# WORK INSTRUCTION
Using the listing below, print exactly everything from the line with "# hour 7.7: cavities" down to the line with "# hour 57.1: cavities", both included, and nothing more.

○ ○ ○

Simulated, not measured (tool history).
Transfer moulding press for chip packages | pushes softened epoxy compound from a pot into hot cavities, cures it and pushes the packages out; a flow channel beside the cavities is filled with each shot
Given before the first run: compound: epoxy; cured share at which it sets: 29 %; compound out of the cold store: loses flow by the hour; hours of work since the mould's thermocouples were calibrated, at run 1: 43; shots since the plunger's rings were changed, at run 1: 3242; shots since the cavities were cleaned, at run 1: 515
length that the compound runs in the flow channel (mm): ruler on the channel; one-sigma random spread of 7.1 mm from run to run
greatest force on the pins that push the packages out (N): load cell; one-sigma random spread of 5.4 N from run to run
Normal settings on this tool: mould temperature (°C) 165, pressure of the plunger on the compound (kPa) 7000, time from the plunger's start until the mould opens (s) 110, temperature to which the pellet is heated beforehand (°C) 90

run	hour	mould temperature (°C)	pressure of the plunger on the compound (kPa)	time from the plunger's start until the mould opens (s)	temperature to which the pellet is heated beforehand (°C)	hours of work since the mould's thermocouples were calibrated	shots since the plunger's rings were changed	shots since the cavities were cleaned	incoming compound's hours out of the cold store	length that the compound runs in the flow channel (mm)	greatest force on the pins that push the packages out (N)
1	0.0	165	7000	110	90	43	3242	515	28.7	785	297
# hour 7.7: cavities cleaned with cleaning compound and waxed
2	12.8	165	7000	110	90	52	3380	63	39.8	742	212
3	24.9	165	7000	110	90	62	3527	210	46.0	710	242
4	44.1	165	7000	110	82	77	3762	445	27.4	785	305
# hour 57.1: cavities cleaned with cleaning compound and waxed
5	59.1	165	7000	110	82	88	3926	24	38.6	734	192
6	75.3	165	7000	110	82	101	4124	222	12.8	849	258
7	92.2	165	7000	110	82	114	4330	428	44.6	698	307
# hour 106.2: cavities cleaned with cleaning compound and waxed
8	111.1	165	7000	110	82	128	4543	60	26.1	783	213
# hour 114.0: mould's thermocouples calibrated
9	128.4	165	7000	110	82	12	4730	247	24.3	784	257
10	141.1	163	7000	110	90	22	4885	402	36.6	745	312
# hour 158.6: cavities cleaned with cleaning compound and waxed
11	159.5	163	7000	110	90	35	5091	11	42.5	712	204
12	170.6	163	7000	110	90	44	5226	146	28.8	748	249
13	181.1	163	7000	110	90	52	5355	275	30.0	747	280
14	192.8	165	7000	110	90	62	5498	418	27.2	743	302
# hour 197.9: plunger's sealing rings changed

○ ○ ○

# ANSWER SPACE
# hour 7.7: cavities cleaned with cleaning compound and waxed
2	12.8	165	7000	110	90	52	3380	63	39.8	742	212
3	24.9	165	7000	110	90	62	3527	210	46.0	710	242
4	44.1	165	7000	110	82	77	3762	445	27.4	785	305
# hour 57.1: cavities cleaned with cleaning compound and waxed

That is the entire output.